▸ Given entries:
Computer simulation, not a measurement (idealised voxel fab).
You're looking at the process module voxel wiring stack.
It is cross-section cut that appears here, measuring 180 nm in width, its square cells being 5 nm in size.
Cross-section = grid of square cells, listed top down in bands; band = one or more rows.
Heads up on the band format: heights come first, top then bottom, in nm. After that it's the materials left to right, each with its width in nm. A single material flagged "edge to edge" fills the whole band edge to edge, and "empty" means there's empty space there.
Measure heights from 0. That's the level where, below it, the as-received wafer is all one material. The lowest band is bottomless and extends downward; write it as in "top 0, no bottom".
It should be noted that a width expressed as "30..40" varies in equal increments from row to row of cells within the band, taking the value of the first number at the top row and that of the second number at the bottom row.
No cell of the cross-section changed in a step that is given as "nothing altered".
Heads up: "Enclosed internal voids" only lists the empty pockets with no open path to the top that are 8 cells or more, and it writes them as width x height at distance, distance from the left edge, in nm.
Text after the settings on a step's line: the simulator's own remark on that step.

▸ Assignment: Could you restate word for word the lines above, from the one that contains "Heads up on" through the one that contains "edge, in nm.", and no others?

▸ Exercise response:
Heads up on the band format: heights come first, top then bottom, in nm. After that it's the materials left to right, each with its width in nm. A single material flagged "edge to edge" fills the whole band edge to edge, and "empty" means there's empty space there.
Measure heights from 0. That's the level where, below it, the as-received wafer is all one material. The lowest band is bottomless and extends downward; write it as in "top 0, no bottom".
It should be noted that a width expressed as "30..40" varies in equal increments from row to row of cells within the band, taking the value of the first number at the top row and that of the second number at the bottom row.
No cell of the cross-section changed in a step that is given as "nothing altered".
Heads up: "Enclosed internal voids" only lists the empty pockets with no open path to the top that are 8 cells or more, and it writes them as width x height at distance, distance from the left edge, in nm.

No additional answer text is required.